+ + + + +
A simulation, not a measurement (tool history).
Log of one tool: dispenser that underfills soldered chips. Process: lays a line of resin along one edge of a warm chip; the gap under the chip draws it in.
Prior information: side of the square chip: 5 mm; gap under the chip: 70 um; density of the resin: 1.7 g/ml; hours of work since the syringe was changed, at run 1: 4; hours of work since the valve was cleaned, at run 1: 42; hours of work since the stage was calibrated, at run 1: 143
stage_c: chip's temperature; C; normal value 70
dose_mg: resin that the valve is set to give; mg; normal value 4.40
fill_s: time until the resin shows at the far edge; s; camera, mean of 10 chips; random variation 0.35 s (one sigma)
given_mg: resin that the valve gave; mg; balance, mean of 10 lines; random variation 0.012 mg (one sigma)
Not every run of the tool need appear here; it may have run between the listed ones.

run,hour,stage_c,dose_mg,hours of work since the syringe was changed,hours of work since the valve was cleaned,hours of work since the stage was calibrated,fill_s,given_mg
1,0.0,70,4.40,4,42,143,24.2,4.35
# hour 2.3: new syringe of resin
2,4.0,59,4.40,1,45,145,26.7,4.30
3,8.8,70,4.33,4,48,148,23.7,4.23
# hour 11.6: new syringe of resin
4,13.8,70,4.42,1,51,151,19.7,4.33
+ + + + +

**WORK REQUEST**
From the very first line of the records down to the line with "# hour 11.6: new syringe of resin", please write out each line exactly, including both ends and no other lines.

**RESULT**
A simulation, not a measurement (tool history).
Log of one tool: dispenser that underfills soldered chips. Process: lays a line of resin along one edge of a warm chip; the gap under the chip draws it in.
Prior information: side of the square chip: 5 mm; gap under the chip: 70 um; density of the resin: 1.7 g/ml; hours of work since the syringe was changed, at run 1: 4; hours of work since the valve was cleaned, at run 1: 42; hours of work since the stage was calibrated, at run 1: 143
stage_c: chip's temperature; C; normal value 70
dose_mg: resin that the valve is set to give; mg; normal value 4.40
fill_s: time until the resin shows at the far edge; s; camera, mean of 10 chips; random variation 0.35 s (one sigma)
given_mg: resin that the valve gave; mg; balance, mean of 10 lines; random variation 0.012 mg (one sigma)
Not every run of the tool need appear here; it may have run between the listed ones.

run,hour,stage_c,dose_mg,hours of work since the syringe was changed,hours of work since the valve was cleaned,hours of work since the stage was calibrated,fill_s,given_mg
1,0.0,70,4.40,4,42,143,24.2,4.35
# hour 2.3: new syringe of resin
2,4.0,59,4.40,1,45,145,26.7,4.30
3,8.8,70,4.33,4,48,148,23.7,4.23
# hour 11.6: new syringe of resin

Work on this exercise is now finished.